** ACTIVITY **
Working from the entries below, give again each line from the first through the one containing "Measure the centre", exactly and with nothing else.

== SOURCE DATA ==

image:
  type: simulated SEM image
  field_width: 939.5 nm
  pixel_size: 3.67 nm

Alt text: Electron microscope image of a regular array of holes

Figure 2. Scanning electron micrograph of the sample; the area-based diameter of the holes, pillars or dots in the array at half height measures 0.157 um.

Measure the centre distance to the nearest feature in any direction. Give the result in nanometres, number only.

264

===

** TASK RESPONSE **
image:
  type: simulated SEM image
  field_width: 939.5 nm
  pixel_size: 3.67 nm

Alt text: Electron microscope image of a regular array of holes

Figure 2. Scanning electron micrograph of the sample; the area-based diameter of the holes, pillars or dots in the array at half height measures 0.157 um.

Measure the centre distance to the nearest feature in any direction. Give the result in nanometres, number only.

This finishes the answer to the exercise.